> [RECORDS SUPPLIED]:
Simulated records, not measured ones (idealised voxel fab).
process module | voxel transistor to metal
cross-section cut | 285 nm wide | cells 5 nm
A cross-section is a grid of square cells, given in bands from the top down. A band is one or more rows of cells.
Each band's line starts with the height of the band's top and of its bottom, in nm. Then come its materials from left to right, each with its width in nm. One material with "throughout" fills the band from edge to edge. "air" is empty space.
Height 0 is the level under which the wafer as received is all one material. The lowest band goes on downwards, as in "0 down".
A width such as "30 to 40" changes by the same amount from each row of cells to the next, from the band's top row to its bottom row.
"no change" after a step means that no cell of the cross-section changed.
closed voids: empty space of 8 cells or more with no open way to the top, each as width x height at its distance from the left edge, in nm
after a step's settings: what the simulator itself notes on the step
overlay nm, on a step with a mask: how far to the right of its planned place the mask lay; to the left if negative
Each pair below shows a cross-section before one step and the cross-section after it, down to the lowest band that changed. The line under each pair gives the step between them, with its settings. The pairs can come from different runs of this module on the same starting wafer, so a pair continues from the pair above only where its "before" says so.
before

> [EXERCISE]: Every entry should be duplicated exactly as written.

> [TASK ANSWER]:
Simulated records, not measured ones (idealised voxel fab).
process module | voxel transistor to metal
cross-section cut | 285 nm wide | cells 5 nm
A cross-section is a grid of square cells, given in bands from the top down. A band is one or more rows of cells.
Each band's line starts with the height of the band's top and of its bottom, in nm. Then come its materials from left to right, each with its width in nm. One material with "throughout" fills the band from edge to edge. "air" is empty space.
Height 0 is the level under which the wafer as received is all one material. The lowest band goes on downwards, as in "0 down".
A width such as "30 to 40" changes by the same amount from each row of cells to the next, from the band's top row to its bottom row.
"no change" after a step means that no cell of the cross-section changed.
closed voids: empty space of 8 cells or more with no open way to the top, each as width x height at its distance from the left edge, in nm
after a step's settings: what the simulator itself notes on the step
overlay nm, on a step with a mask: how far to the right of its planned place the mask lay; to the left if negative
Each pair below shows a cross-section before one step and the cross-section after it, down to the lowest band that changed. The line under each pair gives the step between them, with its settings. The pairs can come from different runs of this module on the same starting wafer, so a pair continues from the pair above only where its "before" says so.
before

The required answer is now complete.